### ASSIGNED TASK
Please output exactly the lines of the material from the first through the line containing "I1: humidity of the room's air, %", and nothing more.

### INPUT DATA
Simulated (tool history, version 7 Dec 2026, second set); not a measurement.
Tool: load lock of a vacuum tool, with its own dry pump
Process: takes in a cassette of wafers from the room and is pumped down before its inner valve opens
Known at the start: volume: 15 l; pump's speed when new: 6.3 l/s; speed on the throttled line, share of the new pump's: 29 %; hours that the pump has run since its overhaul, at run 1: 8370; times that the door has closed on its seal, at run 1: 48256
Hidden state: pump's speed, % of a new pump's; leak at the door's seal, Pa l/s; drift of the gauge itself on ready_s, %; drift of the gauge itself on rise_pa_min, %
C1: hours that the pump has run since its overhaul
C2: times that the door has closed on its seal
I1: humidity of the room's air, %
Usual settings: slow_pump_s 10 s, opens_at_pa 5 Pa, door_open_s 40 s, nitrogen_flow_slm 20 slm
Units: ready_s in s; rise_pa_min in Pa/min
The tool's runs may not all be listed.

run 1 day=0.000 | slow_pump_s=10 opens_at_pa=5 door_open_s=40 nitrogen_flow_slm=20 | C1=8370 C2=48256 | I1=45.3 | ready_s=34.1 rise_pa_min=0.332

### RESULT
Simulated (tool history, version 7 Dec 2026, second set); not a measurement.
Tool: load lock of a vacuum tool, with its own dry pump
Process: takes in a cassette of wafers from the room and is pumped down before its inner valve opens
Known at the start: volume: 15 l; pump's speed when new: 6.3 l/s; speed on the throttled line, share of the new pump's: 29 %; hours that the pump has run since its overhaul, at run 1: 8370; times that the door has closed on its seal, at run 1: 48256
Hidden state: pump's speed, % of a new pump's; leak at the door's seal, Pa l/s; drift of the gauge itself on ready_s, %; drift of the gauge itself on rise_pa_min, %
C1: hours that the pump has run since its overhaul
C2: times that the door has closed on its seal
I1: humidity of the room's air, %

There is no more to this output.